[[ SUPPLIED INFORMATION, beginning ]]

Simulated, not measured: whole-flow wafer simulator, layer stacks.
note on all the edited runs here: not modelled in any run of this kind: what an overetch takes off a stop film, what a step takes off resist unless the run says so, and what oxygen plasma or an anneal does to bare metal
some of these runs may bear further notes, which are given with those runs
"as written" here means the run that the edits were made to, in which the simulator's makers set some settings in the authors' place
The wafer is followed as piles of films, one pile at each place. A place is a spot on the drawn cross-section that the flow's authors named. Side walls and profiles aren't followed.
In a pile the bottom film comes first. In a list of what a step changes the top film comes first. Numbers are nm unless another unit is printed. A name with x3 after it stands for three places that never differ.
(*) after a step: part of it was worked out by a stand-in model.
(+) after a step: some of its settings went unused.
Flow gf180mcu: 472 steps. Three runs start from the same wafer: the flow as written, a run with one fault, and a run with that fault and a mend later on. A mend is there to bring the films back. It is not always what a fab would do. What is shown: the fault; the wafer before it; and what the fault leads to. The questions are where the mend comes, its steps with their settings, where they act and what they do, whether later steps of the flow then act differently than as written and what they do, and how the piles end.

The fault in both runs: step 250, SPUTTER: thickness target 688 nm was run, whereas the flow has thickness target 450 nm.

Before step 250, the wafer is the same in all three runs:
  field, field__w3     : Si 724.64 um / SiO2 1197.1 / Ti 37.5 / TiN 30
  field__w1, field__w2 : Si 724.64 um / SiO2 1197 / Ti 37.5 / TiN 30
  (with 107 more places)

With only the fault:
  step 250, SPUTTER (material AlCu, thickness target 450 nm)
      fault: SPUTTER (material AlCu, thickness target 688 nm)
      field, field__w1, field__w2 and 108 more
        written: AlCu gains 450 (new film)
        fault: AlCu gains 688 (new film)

[[ SUPPLIED INFORMATION, end ]]

WORK REQUEST: Give back every line from the beginning of the records through the line holding "Flow gf180mcu: 472", exactly as it reads, and leave out the rest.

WORKED SOLUTION:
Simulated, not measured: whole-flow wafer simulator, layer stacks.
note on all the edited runs here: not modelled in any run of this kind: what an overetch takes off a stop film, what a step takes off resist unless the run says so, and what oxygen plasma or an anneal does to bare metal
some of these runs may bear further notes, which are given with those runs
"as written" here means the run that the edits were made to, in which the simulator's makers set some settings in the authors' place
The wafer is followed as piles of films, one pile at each place. A place is a spot on the drawn cross-section that the flow's authors named. Side walls and profiles aren't followed.
In a pile the bottom film comes first. In a list of what a step changes the top film comes first. Numbers are nm unless another unit is printed. A name with x3 after it stands for three places that never differ.
(*) after a step: part of it was worked out by a stand-in model.
(+) after a step: some of its settings went unused.
Flow gf180mcu: 472 steps. Three runs start from the same wafer: the flow as written, a run with one fault, and a run with that fault and a mend later on. A mend is there to bring the films back. It is not always what a fab would do. What is shown: the fault; the wafer before it; and what the fault leads to. The questions are where the mend comes, its steps with their settings, where they act and what they do, whether later steps of the flow then act differently than as written and what they do, and how the piles end.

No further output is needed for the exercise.